### BRIEF
In the material below, find the line with "- drypump-motor-current-A: 5.74/0.27" and the line with "- oes-product-au: 0.537/0.0046", then output those two lines and every line between them, exactly.

══════════════════════════════

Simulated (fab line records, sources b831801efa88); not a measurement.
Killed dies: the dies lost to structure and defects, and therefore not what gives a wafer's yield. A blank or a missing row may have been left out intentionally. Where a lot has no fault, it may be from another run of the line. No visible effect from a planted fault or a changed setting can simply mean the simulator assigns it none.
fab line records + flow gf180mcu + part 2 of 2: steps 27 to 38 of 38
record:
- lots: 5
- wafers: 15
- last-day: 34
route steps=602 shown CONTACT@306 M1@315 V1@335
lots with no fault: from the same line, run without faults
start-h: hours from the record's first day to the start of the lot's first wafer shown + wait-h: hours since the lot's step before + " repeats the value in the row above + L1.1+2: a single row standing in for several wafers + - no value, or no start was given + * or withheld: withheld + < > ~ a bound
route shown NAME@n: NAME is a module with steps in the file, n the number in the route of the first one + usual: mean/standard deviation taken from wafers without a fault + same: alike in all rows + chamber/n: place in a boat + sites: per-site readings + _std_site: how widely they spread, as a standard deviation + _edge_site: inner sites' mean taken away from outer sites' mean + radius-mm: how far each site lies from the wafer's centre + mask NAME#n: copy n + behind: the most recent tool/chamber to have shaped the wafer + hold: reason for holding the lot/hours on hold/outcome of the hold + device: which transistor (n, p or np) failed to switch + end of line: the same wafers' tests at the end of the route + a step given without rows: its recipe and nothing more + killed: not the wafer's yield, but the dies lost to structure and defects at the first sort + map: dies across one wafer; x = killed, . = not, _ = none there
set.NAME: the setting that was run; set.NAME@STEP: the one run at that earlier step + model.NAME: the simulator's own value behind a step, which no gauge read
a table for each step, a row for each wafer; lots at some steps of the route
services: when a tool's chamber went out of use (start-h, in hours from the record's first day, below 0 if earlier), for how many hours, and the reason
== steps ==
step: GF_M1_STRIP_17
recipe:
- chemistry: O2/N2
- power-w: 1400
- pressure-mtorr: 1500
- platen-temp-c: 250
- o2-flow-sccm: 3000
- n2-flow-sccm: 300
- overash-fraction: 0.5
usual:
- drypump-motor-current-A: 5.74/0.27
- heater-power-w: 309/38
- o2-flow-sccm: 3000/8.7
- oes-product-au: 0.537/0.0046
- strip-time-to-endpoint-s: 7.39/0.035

══════════════════════════════

### EXERCISE OUTPUT
- drypump-motor-current-A: 5.74/0.27
- heater-power-w: 309/38
- o2-flow-sccm: 3000/8.7
- oes-product-au: 0.537/0.0046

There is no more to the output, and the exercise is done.